Assignment: Retype the listing in full. Change nothing.

Records shown:
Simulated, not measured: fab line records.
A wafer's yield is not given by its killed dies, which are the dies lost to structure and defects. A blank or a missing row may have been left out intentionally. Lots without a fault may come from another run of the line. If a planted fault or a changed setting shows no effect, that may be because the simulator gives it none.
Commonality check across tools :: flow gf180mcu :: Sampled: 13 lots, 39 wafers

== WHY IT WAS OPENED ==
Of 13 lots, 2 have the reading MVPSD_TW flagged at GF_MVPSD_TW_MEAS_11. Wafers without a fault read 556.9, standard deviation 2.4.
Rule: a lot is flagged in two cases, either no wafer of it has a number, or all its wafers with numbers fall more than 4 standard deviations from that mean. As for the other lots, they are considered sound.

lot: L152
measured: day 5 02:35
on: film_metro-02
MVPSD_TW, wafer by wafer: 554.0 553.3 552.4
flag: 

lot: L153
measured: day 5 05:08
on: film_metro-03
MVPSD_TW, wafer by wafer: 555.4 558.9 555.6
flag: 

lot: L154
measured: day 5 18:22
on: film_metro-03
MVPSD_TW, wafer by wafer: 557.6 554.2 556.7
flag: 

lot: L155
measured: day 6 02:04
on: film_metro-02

Answer area:
Simulated, not measured: fab line records.
A wafer's yield is not given by its killed dies, which are the dies lost to structure and defects. A blank or a missing row may have been left out intentionally. Lots without a fault may come from another run of the line. If a planted fault or a changed setting shows no effect, that may be because the simulator gives it none.
Commonality check across tools :: flow gf180mcu :: Sampled: 13 lots, 39 wafers

== WHY IT WAS OPENED ==
Of 13 lots, 2 have the reading MVPSD_TW flagged at GF_MVPSD_TW_MEAS_11. Wafers without a fault read 556.9, standard deviation 2.4.
Rule: a lot is flagged in two cases, either no wafer of it has a number, or all its wafers with numbers fall more than 4 standard deviations from that mean. As for the other lots, they are considered sound.

lot: L152
measured: day 5 02:35
on: film_metro-02
MVPSD_TW, wafer by wafer: 554.0 553.3 552.4
flag: 

lot: L153
measured: day 5 05:08
on: film_metro-03
MVPSD_TW, wafer by wafer: 555.4 558.9 555.6
flag: 

lot: L154
measured: day 5 18:22
on: film_metro-03
MVPSD_TW, wafer by wafer: 557.6 554.2 556.7
flag: 

lot: L155
measured: day 6 02:04
on: film_metro-02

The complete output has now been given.